WORK ORDER ▸ How do the records below read from their first line through the line containing "The cross-section shown"? Write those lines out exactly.

INFORMATION GIVEN ▸
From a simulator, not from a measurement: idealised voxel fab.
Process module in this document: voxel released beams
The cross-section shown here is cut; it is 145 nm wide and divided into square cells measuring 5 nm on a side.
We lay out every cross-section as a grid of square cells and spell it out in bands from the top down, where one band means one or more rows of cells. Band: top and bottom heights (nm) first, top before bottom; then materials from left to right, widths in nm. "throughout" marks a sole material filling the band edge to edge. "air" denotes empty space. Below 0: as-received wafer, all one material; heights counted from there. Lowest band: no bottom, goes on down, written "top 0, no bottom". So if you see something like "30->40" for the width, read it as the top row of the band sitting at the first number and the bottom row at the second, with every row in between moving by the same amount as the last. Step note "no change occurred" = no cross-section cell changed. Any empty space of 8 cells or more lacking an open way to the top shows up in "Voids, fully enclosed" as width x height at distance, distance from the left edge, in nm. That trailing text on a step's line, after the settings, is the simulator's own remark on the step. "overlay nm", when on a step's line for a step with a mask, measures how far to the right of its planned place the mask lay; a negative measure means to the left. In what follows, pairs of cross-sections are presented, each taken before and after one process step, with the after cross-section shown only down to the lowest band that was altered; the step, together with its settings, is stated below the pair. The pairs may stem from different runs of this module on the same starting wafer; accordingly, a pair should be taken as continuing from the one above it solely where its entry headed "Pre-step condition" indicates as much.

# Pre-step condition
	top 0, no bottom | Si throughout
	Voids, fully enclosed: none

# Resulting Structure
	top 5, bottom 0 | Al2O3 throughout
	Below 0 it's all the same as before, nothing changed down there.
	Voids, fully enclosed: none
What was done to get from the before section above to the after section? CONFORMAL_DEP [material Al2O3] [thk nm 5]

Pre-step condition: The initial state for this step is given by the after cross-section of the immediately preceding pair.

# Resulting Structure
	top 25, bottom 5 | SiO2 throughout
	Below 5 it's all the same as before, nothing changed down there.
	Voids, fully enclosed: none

EXPECTED ANSWER ▸
From a simulator, not from a measurement: idealised voxel fab.
Process module in this document: voxel released beams
The cross-section shown here is cut; it is 145 nm wide and divided into square cells measuring 5 nm on a side.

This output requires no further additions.